---------- RAW DATA
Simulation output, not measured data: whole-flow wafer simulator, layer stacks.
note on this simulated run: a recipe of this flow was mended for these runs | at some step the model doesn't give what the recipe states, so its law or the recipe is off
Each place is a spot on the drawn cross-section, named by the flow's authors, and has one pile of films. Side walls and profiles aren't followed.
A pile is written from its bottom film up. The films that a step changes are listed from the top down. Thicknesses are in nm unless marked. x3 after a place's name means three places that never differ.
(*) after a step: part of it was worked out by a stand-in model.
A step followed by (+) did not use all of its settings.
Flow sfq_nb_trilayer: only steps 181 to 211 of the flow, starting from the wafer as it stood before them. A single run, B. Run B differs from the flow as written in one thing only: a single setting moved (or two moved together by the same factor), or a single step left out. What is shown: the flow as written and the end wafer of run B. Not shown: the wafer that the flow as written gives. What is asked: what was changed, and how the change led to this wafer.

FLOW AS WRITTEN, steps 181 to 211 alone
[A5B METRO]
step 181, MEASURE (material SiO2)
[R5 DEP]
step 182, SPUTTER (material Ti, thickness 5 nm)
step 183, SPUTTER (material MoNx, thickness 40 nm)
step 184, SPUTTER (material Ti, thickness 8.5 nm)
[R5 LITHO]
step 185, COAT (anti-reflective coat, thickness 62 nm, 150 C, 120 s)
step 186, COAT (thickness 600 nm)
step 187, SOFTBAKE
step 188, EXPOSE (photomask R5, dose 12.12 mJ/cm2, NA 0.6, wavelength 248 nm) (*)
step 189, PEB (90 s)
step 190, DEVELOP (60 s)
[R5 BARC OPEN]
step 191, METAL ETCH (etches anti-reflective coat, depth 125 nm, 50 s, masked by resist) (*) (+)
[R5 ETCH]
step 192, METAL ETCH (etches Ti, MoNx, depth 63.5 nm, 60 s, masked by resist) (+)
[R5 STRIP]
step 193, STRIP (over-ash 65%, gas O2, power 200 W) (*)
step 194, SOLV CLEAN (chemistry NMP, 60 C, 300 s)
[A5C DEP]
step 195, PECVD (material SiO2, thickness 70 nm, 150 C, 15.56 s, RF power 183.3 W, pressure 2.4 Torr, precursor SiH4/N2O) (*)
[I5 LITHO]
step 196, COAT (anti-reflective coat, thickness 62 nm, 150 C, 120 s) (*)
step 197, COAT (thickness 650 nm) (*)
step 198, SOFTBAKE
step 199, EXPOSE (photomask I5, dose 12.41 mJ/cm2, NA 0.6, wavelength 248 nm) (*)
--------------------

_WORK ITEM_:
When you reach the line holding "step 196, COAT" in the records above, begin reproducing exactly, stop after the line holding "step 198, SOFTBAKE", and output nothing else.

_ANSWER SECTION_:
step 196, COAT (anti-reflective coat, thickness 62 nm, 150 C, 120 s) (*)
step 197, COAT (thickness 650 nm) (*)
step 198, SOFTBAKE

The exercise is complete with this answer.